:::::

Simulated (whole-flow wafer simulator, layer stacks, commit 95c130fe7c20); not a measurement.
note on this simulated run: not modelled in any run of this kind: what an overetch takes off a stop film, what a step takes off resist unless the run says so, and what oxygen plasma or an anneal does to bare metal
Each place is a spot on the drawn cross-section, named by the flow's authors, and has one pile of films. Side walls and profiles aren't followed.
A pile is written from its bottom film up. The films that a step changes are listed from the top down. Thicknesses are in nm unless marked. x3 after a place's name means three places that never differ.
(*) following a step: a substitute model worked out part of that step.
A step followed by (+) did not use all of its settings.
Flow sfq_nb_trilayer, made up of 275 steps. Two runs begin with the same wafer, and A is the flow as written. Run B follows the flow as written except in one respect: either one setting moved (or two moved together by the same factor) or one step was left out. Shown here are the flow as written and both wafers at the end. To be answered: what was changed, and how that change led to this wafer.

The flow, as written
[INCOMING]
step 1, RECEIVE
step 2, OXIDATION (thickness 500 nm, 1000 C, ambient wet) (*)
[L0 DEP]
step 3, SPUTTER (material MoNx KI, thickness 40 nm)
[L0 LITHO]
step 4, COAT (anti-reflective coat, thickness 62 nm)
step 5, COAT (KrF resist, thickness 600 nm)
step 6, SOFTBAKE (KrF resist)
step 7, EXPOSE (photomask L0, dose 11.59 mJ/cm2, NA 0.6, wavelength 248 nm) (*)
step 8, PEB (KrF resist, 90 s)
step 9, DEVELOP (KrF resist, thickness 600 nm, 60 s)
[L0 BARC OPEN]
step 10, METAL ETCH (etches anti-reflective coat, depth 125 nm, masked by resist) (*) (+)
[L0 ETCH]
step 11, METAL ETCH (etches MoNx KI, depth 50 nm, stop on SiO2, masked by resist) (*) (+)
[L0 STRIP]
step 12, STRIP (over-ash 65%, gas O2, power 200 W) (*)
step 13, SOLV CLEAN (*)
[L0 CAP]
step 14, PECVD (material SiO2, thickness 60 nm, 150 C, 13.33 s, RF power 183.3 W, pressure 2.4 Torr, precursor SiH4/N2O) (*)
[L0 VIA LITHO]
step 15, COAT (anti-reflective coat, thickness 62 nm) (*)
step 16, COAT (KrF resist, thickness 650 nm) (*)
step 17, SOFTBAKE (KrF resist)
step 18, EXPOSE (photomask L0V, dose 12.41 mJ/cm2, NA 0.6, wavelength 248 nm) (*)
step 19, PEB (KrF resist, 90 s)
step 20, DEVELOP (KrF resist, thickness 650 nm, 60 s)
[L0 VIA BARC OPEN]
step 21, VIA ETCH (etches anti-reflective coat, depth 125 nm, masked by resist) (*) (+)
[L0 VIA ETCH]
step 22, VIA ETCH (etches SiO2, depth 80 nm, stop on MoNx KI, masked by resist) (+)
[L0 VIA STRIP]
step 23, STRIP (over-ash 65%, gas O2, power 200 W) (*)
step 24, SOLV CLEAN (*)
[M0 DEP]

:::::

Work order: Transcribe, exactly as written, all lines of the entries above from the first to the one containing "A step followed", and no more.

Reply:
Simulated (whole-flow wafer simulator, layer stacks, commit 95c130fe7c20); not a measurement.
note on this simulated run: not modelled in any run of this kind: what an overetch takes off a stop film, what a step takes off resist unless the run says so, and what oxygen plasma or an anneal does to bare metal
Each place is a spot on the drawn cross-section, named by the flow's authors, and has one pile of films. Side walls and profiles aren't followed.
A pile is written from its bottom film up. The films that a step changes are listed from the top down. Thicknesses are in nm unless marked. x3 after a place's name means three places that never differ.
(*) following a step: a substitute model worked out part of that step.
A step followed by (+) did not use all of its settings.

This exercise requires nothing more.